───── THE DATA
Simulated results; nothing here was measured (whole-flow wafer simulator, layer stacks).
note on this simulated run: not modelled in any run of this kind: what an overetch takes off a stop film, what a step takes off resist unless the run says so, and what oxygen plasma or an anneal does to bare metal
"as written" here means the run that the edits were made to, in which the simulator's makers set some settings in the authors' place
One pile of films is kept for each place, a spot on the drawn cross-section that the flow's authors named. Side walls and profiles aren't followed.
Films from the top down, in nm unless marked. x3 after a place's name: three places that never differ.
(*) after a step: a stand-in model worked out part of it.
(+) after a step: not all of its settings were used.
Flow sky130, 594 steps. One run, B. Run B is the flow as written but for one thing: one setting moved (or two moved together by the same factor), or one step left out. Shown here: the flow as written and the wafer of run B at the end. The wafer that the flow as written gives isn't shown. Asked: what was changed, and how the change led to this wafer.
──────────

* _WORK ITEM_: Output all of the data in full, exactly as given.

* _EXERCISE ANSWER_:
Simulated results; nothing here was measured (whole-flow wafer simulator, layer stacks).
note on this simulated run: not modelled in any run of this kind: what an overetch takes off a stop film, what a step takes off resist unless the run says so, and what oxygen plasma or an anneal does to bare metal
"as written" here means the run that the edits were made to, in which the simulator's makers set some settings in the authors' place
One pile of films is kept for each place, a spot on the drawn cross-section that the flow's authors named. Side walls and profiles aren't followed.
Films from the top down, in nm unless marked. x3 after a place's name: three places that never differ.
(*) after a step: a stand-in model worked out part of it.
(+) after a step: not all of its settings were used.
Flow sky130, 594 steps. One run, B. Run B is the flow as written but for one thing: one setting moved (or two moved together by the same factor), or one step left out. Shown here: the flow as written and the wafer of run B at the end. The wafer that the flow as written gives isn't shown. Asked: what was changed, and how the change led to this wafer.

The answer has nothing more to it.